_ACTIVITY_. Only the lines from the first line of the records through the line containing "Log of one tool: spin" belong in the answer. Copy them exactly.

···

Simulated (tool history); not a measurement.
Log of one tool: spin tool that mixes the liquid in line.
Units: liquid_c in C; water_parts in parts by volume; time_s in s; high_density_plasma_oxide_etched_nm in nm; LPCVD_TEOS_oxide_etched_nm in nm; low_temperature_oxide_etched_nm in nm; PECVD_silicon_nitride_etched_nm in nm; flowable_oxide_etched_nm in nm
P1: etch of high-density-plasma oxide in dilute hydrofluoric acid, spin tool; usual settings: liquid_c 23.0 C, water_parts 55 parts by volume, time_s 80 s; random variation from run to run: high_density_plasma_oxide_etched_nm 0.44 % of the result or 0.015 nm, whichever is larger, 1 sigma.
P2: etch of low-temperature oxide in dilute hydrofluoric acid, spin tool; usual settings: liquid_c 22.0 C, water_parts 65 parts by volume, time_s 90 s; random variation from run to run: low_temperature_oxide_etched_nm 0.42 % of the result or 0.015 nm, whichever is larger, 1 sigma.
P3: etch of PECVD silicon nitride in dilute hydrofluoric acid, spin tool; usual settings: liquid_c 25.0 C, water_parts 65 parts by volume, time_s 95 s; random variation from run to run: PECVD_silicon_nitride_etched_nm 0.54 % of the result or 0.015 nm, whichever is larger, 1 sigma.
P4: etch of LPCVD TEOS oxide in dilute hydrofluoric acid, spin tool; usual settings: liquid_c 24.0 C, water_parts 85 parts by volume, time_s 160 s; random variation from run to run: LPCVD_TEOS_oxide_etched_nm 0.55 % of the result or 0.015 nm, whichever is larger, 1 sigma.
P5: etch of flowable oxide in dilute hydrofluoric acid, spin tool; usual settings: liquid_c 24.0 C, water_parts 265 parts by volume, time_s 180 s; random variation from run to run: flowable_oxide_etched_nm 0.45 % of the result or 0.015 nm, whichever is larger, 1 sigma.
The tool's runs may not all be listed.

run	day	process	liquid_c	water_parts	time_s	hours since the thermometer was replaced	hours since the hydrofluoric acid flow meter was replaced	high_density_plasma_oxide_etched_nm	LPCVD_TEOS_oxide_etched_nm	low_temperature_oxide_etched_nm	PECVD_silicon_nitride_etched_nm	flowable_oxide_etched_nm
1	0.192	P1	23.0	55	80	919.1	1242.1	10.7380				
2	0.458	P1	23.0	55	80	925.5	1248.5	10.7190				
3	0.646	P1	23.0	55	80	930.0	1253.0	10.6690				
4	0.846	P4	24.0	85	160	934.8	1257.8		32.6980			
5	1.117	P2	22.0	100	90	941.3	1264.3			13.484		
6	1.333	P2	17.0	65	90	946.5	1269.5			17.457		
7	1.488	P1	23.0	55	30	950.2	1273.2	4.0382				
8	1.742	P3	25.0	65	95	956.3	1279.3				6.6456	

···

_EXPECTED ANSWER_.
Simulated (tool history); not a measurement.
Log of one tool: spin tool that mixes the liquid in line.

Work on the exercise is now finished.